── LISTED RECORDS

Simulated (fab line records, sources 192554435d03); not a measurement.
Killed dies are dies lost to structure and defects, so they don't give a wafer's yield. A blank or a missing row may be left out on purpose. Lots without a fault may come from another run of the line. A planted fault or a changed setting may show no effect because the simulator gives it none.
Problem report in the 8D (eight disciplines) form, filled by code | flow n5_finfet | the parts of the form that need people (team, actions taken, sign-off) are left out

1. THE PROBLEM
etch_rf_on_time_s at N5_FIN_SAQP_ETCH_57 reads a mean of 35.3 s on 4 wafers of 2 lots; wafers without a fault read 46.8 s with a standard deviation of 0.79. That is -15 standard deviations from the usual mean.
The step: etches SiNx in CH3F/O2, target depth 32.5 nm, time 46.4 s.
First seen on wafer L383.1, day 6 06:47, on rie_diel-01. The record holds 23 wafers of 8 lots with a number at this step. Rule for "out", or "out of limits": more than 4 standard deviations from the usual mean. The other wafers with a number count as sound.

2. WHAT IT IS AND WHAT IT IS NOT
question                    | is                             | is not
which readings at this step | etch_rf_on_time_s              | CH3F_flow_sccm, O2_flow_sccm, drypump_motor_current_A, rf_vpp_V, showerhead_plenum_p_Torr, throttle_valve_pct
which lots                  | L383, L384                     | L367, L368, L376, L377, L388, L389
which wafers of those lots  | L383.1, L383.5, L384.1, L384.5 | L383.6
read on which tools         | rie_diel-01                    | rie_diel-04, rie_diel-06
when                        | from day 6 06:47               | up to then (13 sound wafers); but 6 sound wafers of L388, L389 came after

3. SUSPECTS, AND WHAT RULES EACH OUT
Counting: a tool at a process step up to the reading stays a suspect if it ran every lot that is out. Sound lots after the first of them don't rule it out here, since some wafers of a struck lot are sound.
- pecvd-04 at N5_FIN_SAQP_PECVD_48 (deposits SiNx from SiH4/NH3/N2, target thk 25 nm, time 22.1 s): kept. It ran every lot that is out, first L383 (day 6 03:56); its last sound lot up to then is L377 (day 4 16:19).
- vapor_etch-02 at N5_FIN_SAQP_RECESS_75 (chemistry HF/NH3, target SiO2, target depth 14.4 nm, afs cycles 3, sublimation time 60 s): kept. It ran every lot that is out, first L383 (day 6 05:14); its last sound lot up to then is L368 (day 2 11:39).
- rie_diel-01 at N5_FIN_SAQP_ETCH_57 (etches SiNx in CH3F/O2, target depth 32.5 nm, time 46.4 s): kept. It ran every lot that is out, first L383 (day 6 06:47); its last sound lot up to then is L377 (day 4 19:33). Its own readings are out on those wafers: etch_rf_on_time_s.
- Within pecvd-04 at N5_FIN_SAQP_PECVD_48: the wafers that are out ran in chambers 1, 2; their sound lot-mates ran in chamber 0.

────

## [TASK ITEM]
From the first line of the records above down to the line containing "The step: etches", repeat each line exactly as written. Include both of those lines and add nothing.

## [RESPONSE BOX]
Simulated (fab line records, sources 192554435d03); not a measurement.
Killed dies are dies lost to structure and defects, so they don't give a wafer's yield. A blank or a missing row may be left out on purpose. Lots without a fault may come from another run of the line. A planted fault or a changed setting may show no effect because the simulator gives it none.
Problem report in the 8D (eight disciplines) form, filled by code | flow n5_finfet | the parts of the form that need people (team, actions taken, sign-off) are left out

1. THE PROBLEM
etch_rf_on_time_s at N5_FIN_SAQP_ETCH_57 reads a mean of 35.3 s on 4 wafers of 2 lots; wafers without a fault read 46.8 s with a standard deviation of 0.79. That is -15 standard deviations from the usual mean.
The step: etches SiNx in CH3F/O2, target depth 32.5 nm, time 46.4 s.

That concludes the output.